### Data
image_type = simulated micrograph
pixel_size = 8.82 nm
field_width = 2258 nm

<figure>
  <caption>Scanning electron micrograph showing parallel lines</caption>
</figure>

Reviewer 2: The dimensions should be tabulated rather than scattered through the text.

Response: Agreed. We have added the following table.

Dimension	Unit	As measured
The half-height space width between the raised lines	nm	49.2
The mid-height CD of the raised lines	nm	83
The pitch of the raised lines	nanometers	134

### Task item
From the records above, give again exactly the lines running from the line with "<caption>Scanning electron micrograph" to the line with "The mid-height CD", inclusive.

### Task result
  <caption>Scanning electron micrograph showing parallel lines</caption>
</figure>

Reviewer 2: The dimensions should be tabulated rather than scattered through the text.

Response: Agreed. We have added the following table.

Dimension	Unit	As measured
The half-height space width between the raised lines	nm	49.2
The mid-height CD of the raised lines	nm	83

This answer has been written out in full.